= WORK REQUEST =
An unaltered copy of every line below is the expected output.

##########

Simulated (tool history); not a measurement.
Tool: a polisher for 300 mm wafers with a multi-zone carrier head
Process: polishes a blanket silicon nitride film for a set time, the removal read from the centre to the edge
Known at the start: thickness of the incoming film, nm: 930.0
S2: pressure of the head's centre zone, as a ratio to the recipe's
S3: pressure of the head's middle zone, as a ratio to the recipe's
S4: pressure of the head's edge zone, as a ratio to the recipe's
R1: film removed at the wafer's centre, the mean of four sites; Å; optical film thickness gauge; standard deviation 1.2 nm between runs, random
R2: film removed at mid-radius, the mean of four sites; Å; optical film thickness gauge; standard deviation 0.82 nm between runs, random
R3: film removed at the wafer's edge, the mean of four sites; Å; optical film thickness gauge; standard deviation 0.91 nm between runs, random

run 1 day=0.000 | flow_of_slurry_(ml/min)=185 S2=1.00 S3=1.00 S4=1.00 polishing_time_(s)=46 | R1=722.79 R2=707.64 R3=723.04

##########

= ANSWER AREA =
Simulated (tool history); not a measurement.
Tool: a polisher for 300 mm wafers with a multi-zone carrier head
Process: polishes a blanket silicon nitride film for a set time, the removal read from the centre to the edge
Known at the start: thickness of the incoming film, nm: 930.0
S2: pressure of the head's centre zone, as a ratio to the recipe's
S3: pressure of the head's middle zone, as a ratio to the recipe's
S4: pressure of the head's edge zone, as a ratio to the recipe's
R1: film removed at the wafer's centre, the mean of four sites; Å; optical film thickness gauge; standard deviation 1.2 nm between runs, random
R2: film removed at mid-radius, the mean of four sites; Å; optical film thickness gauge; standard deviation 0.82 nm between runs, random
R3: film removed at the wafer's edge, the mean of four sites; Å; optical film thickness gauge; standard deviation 0.91 nm between runs, random

run 1 day=0.000 | flow_of_slurry_(ml/min)=185 S2=1.00 S3=1.00 S4=1.00 polishing_time_(s)=46 | R1=722.79 R2=707.64 R3=723.04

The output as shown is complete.